Action item -> Return each line of the material below exactly. Begin at the first and end on the line with "overpolishRunS at GF_V4_CMP_26".

Data shown ->

__________________________________________________

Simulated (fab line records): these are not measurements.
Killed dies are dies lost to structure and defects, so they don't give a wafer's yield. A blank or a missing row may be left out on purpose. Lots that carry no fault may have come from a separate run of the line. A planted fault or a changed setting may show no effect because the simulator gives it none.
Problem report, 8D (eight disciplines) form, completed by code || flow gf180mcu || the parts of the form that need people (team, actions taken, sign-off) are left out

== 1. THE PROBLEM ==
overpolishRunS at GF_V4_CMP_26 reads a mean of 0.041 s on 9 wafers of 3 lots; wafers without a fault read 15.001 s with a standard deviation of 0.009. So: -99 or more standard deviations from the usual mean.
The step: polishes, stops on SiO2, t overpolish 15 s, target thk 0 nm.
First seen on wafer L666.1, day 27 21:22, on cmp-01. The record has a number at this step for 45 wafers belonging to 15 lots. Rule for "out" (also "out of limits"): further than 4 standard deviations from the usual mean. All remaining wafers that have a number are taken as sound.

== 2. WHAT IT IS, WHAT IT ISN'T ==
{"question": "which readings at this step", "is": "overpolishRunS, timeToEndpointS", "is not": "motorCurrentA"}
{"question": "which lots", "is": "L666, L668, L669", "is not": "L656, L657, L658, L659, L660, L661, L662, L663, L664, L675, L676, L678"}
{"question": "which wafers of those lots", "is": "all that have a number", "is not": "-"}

__________________________________________________

Task output ->
Simulated (fab line records): these are not measurements.
Killed dies are dies lost to structure and defects, so they don't give a wafer's yield. A blank or a missing row may be left out on purpose. Lots that carry no fault may have come from a separate run of the line. A planted fault or a changed setting may show no effect because the simulator gives it none.
Problem report, 8D (eight disciplines) form, completed by code || flow gf180mcu || the parts of the form that need people (team, actions taken, sign-off) are left out

== 1. THE PROBLEM ==
overpolishRunS at GF_V4_CMP_26 reads a mean of 0.041 s on 9 wafers of 3 lots; wafers without a fault read 15.001 s with a standard deviation of 0.009. So: -99 or more standard deviations from the usual mean.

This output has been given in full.